*** Extracted records ***

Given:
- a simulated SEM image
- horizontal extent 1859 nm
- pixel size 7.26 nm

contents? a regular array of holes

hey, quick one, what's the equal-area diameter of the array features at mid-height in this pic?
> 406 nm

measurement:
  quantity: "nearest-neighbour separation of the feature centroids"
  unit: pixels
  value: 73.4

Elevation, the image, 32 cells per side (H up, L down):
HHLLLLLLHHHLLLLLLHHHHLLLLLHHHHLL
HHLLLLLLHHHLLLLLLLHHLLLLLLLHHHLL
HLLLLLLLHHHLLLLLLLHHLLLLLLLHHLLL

*** End of Extracted records ***

Work order:
Give back the listing exactly.

Task result:
Given:
- a simulated SEM image
- horizontal extent 1859 nm
- pixel size 7.26 nm

contents? a regular array of holes

hey, quick one, what's the equal-area diameter of the array features at mid-height in this pic?
> 406 nm

measurement:
  quantity: "nearest-neighbour separation of the feature centroids"
  unit: pixels
  value: 73.4

Elevation, the image, 32 cells per side (H up, L down):
HHLLLLLLHHHLLLLLLHHHHLLLLLHHHHLL
HHLLLLLLHHHLLLLLLLHHLLLLLLLHHHLL
HLLLLLLLHHHLLLLLLLHHLLLLLLLHHLLL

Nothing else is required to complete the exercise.